Dataset entries below:
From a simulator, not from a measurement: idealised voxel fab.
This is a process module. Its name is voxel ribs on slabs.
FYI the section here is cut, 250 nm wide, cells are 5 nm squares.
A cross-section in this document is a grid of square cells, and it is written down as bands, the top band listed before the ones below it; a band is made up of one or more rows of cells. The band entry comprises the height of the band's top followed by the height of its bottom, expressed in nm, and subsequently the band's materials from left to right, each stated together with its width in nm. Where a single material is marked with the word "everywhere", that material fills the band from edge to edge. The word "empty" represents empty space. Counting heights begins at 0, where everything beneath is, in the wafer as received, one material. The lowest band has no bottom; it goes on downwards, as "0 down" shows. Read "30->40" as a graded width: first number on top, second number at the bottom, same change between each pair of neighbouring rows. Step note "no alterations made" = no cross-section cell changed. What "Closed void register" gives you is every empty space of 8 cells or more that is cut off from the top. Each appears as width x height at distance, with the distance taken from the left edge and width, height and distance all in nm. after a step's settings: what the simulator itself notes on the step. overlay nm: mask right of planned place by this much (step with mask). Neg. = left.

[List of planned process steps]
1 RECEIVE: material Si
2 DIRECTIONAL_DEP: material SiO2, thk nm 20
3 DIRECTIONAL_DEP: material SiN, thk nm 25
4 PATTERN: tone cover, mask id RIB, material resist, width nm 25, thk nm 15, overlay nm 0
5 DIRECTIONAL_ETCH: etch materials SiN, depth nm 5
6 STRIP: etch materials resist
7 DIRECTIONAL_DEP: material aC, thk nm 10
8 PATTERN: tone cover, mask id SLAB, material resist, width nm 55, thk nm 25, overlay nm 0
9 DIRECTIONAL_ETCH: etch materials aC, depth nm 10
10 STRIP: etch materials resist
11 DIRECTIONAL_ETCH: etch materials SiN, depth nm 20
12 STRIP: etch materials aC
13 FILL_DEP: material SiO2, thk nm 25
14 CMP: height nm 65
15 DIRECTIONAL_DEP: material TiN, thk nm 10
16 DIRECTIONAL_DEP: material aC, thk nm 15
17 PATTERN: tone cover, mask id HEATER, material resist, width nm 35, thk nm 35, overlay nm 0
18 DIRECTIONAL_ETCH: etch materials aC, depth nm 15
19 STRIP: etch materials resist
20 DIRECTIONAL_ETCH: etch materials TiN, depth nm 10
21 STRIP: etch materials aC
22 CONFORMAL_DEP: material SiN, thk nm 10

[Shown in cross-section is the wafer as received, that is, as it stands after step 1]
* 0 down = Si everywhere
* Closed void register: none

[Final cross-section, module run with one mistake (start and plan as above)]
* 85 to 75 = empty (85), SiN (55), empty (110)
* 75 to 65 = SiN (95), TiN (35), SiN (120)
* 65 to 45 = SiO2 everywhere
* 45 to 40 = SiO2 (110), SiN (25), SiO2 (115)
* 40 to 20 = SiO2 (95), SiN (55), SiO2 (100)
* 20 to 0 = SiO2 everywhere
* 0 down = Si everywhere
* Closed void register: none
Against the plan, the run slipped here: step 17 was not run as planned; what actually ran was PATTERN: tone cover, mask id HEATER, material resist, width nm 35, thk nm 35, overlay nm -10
End of Dataset entries.

Copying word for word, give each line of the data above from the first one through the line containing "FYI the section", and nothing else.

▸ **Task result**:
From a simulator, not from a measurement: idealised voxel fab.
This is a process module. Its name is voxel ribs on slabs.
FYI the section here is cut, 250 nm wide, cells are 5 nm squares.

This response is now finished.